### Assigned task
The answer must consist of every record below, transcribed exactly.

--- START ---
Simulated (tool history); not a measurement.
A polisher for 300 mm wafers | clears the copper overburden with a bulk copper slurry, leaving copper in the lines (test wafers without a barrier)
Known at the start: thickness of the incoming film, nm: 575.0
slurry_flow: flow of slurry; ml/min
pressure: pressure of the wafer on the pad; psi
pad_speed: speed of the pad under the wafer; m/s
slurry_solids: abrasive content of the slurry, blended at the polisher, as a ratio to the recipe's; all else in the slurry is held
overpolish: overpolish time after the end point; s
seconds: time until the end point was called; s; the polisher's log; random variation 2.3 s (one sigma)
--- END ---

### Exercise answer
Simulated (tool history); not a measurement.
A polisher for 300 mm wafers | clears the copper overburden with a bulk copper slurry, leaving copper in the lines (test wafers without a barrier)
Known at the start: thickness of the incoming film, nm: 575.0
slurry_flow: flow of slurry; ml/min
pressure: pressure of the wafer on the pad; psi
pad_speed: speed of the pad under the wafer; m/s
slurry_solids: abrasive content of the slurry, blended at the polisher, as a ratio to the recipe's; all else in the slurry is held
overpolish: overpolish time after the end point; s
seconds: time until the end point was called; s; the polisher's log; random variation 2.3 s (one sigma)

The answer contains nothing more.